___ Entries shown ___

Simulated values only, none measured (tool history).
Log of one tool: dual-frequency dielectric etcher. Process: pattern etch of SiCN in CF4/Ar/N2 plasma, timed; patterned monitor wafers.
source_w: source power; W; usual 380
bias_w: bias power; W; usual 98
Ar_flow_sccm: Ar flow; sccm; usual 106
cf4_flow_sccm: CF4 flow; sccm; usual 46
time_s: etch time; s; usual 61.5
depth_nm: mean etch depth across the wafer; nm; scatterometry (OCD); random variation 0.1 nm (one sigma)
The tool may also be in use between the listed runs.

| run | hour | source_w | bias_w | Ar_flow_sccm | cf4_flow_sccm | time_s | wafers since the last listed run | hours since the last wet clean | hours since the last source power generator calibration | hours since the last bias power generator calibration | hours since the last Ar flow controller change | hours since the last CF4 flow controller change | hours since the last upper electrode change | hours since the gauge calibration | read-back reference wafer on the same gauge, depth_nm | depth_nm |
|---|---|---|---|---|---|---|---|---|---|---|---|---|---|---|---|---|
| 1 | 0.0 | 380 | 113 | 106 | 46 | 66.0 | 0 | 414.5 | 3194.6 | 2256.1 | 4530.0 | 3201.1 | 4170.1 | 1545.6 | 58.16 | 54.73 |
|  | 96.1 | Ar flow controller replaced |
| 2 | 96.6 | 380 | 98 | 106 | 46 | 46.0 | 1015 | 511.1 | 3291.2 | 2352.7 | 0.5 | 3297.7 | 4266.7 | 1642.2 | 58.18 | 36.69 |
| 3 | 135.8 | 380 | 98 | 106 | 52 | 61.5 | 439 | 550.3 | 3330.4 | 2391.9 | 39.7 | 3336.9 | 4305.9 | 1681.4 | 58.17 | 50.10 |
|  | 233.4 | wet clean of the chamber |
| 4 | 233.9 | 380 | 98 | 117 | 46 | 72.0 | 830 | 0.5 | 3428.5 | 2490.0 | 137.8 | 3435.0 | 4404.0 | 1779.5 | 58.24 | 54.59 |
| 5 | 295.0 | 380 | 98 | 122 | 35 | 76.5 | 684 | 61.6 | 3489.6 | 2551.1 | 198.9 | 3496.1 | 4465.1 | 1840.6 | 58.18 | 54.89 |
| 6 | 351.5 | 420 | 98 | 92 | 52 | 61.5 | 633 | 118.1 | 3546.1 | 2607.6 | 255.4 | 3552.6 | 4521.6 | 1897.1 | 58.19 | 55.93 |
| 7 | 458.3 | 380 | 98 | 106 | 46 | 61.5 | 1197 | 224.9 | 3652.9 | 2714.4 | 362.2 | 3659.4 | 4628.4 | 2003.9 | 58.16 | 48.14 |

___

■ **Assignment**: An exact copy of the lines above between the line holding "controller replaced |" and the line holding "58.19 | 55.93 |", inclusive, is the whole answer.

■ **Task result**:
|  | 96.1 | Ar flow controller replaced |
| 2 | 96.6 | 380 | 98 | 106 | 46 | 46.0 | 1015 | 511.1 | 3291.2 | 2352.7 | 0.5 | 3297.7 | 4266.7 | 1642.2 | 58.18 | 36.69 |
| 3 | 135.8 | 380 | 98 | 106 | 52 | 61.5 | 439 | 550.3 | 3330.4 | 2391.9 | 39.7 | 3336.9 | 4305.9 | 1681.4 | 58.17 | 50.10 |
|  | 233.4 | wet clean of the chamber |
| 4 | 233.9 | 380 | 98 | 117 | 46 | 72.0 | 830 | 0.5 | 3428.5 | 2490.0 | 137.8 | 3435.0 | 4404.0 | 1779.5 | 58.24 | 54.59 |
| 5 | 295.0 | 380 | 98 | 122 | 35 | 76.5 | 684 | 61.6 | 3489.6 | 2551.1 | 198.9 | 3496.1 | 4465.1 | 1840.6 | 58.18 | 54.89 |
| 6 | 351.5 | 420 | 98 | 92 | 52 | 61.5 | 633 | 118.1 | 3546.1 | 2607.6 | 255.4 | 3552.6 | 4521.6 | 1897.1 | 58.19 | 55.93 |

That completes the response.